- **Source information**
Segment Open
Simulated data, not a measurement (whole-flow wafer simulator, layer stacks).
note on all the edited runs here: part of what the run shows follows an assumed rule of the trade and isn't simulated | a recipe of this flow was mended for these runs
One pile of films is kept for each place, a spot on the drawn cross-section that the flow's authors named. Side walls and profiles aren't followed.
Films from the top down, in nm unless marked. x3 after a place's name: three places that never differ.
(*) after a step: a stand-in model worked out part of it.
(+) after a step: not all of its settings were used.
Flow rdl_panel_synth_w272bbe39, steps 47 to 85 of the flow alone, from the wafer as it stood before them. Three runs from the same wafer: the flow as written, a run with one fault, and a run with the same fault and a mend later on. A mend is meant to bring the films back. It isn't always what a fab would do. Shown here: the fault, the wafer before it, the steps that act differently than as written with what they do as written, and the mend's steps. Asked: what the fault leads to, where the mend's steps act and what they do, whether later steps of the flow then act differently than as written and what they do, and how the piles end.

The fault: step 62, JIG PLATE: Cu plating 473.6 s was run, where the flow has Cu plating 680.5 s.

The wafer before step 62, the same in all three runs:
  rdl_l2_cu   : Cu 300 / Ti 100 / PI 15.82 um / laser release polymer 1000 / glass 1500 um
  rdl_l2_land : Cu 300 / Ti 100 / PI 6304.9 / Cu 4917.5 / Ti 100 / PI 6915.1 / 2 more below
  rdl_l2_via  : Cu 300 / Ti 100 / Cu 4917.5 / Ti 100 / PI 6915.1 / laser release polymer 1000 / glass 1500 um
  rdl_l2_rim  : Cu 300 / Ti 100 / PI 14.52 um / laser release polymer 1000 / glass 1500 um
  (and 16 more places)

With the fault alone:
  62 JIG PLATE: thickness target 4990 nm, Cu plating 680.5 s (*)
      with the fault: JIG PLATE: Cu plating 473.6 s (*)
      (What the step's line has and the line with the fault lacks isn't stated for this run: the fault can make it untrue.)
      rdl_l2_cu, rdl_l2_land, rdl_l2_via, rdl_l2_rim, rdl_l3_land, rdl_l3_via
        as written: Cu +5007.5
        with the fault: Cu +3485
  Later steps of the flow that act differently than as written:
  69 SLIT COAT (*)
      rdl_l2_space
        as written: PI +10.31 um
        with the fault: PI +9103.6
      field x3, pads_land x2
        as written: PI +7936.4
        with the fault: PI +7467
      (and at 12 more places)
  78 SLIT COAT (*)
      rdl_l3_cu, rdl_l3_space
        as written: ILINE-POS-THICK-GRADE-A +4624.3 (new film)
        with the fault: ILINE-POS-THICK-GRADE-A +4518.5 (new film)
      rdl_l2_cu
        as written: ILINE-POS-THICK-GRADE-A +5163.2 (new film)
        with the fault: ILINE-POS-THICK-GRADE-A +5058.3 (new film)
Segment Closed

- **Action item**
Each line from the first line of the listing through the line containing "The wafer before step" must be set down exactly; no other line belongs in the answer.

- **Exercise output**
Simulated data, not a measurement (whole-flow wafer simulator, layer stacks).
note on all the edited runs here: part of what the run shows follows an assumed rule of the trade and isn't simulated | a recipe of this flow was mended for these runs
One pile of films is kept for each place, a spot on the drawn cross-section that the flow's authors named. Side walls and profiles aren't followed.
Films from the top down, in nm unless marked. x3 after a place's name: three places that never differ.
(*) after a step: a stand-in model worked out part of it.
(+) after a step: not all of its settings were used.
Flow rdl_panel_synth_w272bbe39, steps 47 to 85 of the flow alone, from the wafer as it stood before them. Three runs from the same wafer: the flow as written, a run with one fault, and a run with the same fault and a mend later on. A mend is meant to bring the films back. It isn't always what a fab would do. Shown here: the fault, the wafer before it, the steps that act differently than as written with what they do as written, and the mend's steps. Asked: what the fault leads to, where the mend's steps act and what they do, whether later steps of the flow then act differently than as written and what they do, and how the piles end.

The fault: step 62, JIG PLATE: Cu plating 473.6 s was run, where the flow has Cu plating 680.5 s.

The wafer before step 62, the same in all three runs:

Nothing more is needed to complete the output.